▶ **Exercise**:
Every line between the top of the data below and the line with "Bands, listed from", both ends included, must be retyped exactly.

---------- Entries supplied ----------

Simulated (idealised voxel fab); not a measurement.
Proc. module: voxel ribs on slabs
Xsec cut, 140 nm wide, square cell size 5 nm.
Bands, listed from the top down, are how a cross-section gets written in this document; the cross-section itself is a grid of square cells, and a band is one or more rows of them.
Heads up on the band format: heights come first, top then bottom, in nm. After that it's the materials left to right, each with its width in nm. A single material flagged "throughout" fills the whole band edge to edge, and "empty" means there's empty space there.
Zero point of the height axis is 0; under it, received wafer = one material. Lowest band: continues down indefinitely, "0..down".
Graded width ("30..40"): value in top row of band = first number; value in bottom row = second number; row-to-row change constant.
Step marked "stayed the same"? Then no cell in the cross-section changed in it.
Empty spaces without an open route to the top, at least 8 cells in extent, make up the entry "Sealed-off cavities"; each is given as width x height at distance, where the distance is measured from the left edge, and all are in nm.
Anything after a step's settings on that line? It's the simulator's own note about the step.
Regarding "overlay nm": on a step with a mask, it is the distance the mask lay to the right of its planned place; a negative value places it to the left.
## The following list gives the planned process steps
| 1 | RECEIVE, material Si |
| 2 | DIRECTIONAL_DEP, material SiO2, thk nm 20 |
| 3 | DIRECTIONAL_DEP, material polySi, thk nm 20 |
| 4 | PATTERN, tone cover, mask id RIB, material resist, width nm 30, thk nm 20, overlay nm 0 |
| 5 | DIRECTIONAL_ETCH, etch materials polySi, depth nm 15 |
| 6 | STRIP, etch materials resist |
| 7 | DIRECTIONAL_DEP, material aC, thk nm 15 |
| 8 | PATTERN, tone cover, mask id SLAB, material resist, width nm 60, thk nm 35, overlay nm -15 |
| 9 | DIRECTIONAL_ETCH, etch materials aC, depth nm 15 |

----------

▶ **Reply**:
Simulated (idealised voxel fab); not a measurement.
Proc. module: voxel ribs on slabs
Xsec cut, 140 nm wide, square cell size 5 nm.
Bands, listed from the top down, are how a cross-section gets written in this document; the cross-section itself is a grid of square cells, and a band is one or more rows of them.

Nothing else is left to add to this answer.